== Segment start ==
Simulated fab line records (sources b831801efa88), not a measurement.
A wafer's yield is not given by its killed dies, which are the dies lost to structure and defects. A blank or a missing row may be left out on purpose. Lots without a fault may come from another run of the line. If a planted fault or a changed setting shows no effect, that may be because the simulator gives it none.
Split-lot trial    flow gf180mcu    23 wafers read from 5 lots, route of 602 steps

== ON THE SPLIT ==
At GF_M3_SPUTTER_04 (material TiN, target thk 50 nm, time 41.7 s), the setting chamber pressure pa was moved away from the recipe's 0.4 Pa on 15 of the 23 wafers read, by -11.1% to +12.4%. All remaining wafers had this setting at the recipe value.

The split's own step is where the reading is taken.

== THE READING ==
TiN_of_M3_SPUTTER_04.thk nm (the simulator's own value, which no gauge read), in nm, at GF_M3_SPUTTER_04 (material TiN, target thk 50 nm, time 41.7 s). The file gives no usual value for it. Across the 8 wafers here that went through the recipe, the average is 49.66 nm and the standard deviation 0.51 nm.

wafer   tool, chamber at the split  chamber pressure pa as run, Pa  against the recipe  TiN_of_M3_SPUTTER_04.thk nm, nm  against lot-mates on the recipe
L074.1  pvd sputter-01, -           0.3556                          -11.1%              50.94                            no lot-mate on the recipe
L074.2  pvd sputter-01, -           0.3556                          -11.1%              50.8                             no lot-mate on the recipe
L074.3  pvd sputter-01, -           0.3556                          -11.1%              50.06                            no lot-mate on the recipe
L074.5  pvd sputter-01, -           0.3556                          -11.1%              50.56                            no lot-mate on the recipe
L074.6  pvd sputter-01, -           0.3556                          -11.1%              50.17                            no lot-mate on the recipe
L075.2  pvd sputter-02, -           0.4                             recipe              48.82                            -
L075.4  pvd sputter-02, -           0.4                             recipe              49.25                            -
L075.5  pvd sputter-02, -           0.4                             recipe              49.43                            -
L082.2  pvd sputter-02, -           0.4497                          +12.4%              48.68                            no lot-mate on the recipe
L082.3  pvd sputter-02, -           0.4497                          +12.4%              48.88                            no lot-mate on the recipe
== Segment end ==

• _Work instruction_:
When copying the data above, please keep exactly the lines from its first line through the line with "lot-mates on the recipe", both ends included, and drop the rest.

• _Task answer_:
Simulated fab line records (sources b831801efa88), not a measurement.
A wafer's yield is not given by its killed dies, which are the dies lost to structure and defects. A blank or a missing row may be left out on purpose. Lots without a fault may come from another run of the line. If a planted fault or a changed setting shows no effect, that may be because the simulator gives it none.
Split-lot trial    flow gf180mcu    23 wafers read from 5 lots, route of 602 steps

== ON THE SPLIT ==
At GF_M3_SPUTTER_04 (material TiN, target thk 50 nm, time 41.7 s), the setting chamber pressure pa was moved away from the recipe's 0.4 Pa on 15 of the 23 wafers read, by -11.1% to +12.4%. All remaining wafers had this setting at the recipe value.

The split's own step is where the reading is taken.

== THE READING ==
TiN_of_M3_SPUTTER_04.thk nm (the simulator's own value, which no gauge read), in nm, at GF_M3_SPUTTER_04 (material TiN, target thk 50 nm, time 41.7 s). The file gives no usual value for it. Across the 8 wafers here that went through the recipe, the average is 49.66 nm and the standard deviation 0.51 nm.

wafer   tool, chamber at the split  chamber pressure pa as run, Pa  against the recipe  TiN_of_M3_SPUTTER_04.thk nm, nm  against lot-mates on the recipe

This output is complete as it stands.